Requirement
When you reach the entries below, transcribe each one exactly as it stands.

BEGIN

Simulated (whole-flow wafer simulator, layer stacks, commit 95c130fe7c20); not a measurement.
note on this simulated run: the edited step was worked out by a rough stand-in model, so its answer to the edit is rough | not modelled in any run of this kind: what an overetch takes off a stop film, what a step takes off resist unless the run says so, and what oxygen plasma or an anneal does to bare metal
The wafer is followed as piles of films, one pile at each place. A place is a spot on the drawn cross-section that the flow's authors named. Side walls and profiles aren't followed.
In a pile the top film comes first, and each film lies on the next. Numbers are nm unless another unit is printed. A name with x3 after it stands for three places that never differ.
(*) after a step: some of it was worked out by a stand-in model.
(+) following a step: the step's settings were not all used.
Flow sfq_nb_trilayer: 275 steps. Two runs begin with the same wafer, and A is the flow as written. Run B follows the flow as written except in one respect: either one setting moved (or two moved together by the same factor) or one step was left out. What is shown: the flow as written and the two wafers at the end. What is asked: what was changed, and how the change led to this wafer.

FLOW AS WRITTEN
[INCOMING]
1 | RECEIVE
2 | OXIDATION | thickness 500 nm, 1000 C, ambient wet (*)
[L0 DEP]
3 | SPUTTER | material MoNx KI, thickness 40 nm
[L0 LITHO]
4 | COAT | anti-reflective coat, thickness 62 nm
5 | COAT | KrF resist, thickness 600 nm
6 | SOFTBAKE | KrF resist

END

Response area
Simulated (whole-flow wafer simulator, layer stacks, commit 95c130fe7c20); not a measurement.
note on this simulated run: the edited step was worked out by a rough stand-in model, so its answer to the edit is rough | not modelled in any run of this kind: what an overetch takes off a stop film, what a step takes off resist unless the run says so, and what oxygen plasma or an anneal does to bare metal
The wafer is followed as piles of films, one pile at each place. A place is a spot on the drawn cross-section that the flow's authors named. Side walls and profiles aren't followed.
In a pile the top film comes first, and each film lies on the next. Numbers are nm unless another unit is printed. A name with x3 after it stands for three places that never differ.
(*) after a step: some of it was worked out by a stand-in model.
(+) following a step: the step's settings were not all used.
Flow sfq_nb_trilayer: 275 steps. Two runs begin with the same wafer, and A is the flow as written. Run B follows the flow as written except in one respect: either one setting moved (or two moved together by the same factor) or one step was left out. What is shown: the flow as written and the two wafers at the end. What is asked: what was changed, and how the change led to this wafer.

FLOW AS WRITTEN
[INCOMING]
1 | RECEIVE
2 | OXIDATION | thickness 500 nm, 1000 C, ambient wet (*)
[L0 DEP]
3 | SPUTTER | material MoNx KI, thickness 40 nm
[L0 LITHO]
4 | COAT | anti-reflective coat, thickness 62 nm
5 | COAT | KrF resist, thickness 600 nm
6 | SOFTBAKE | KrF resist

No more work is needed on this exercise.